Brief ▸ Reproduce every entry exactly, without alteration.

[Record excerpts]
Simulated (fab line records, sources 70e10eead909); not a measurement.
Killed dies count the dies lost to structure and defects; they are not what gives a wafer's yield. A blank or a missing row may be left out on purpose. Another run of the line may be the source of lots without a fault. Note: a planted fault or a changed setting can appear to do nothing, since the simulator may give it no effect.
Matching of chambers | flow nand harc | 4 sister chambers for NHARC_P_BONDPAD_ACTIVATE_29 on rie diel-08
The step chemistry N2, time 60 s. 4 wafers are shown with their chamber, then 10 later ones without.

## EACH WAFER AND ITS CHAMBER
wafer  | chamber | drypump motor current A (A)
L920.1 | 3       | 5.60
[/Record excerpts]

Task response ▸
Simulated (fab line records, sources 70e10eead909); not a measurement.
Killed dies count the dies lost to structure and defects; they are not what gives a wafer's yield. A blank or a missing row may be left out on purpose. Another run of the line may be the source of lots without a fault. Note: a planted fault or a changed setting can appear to do nothing, since the simulator may give it no effect.
Matching of chambers | flow nand harc | 4 sister chambers for NHARC_P_BONDPAD_ACTIVATE_29 on rie diel-08
The step chemistry N2, time 60 s. 4 wafers are shown with their chamber, then 10 later ones without.

## EACH WAFER AND ITS CHAMBER
wafer  | chamber | drypump motor current A (A)
L920.1 | 3       | 5.60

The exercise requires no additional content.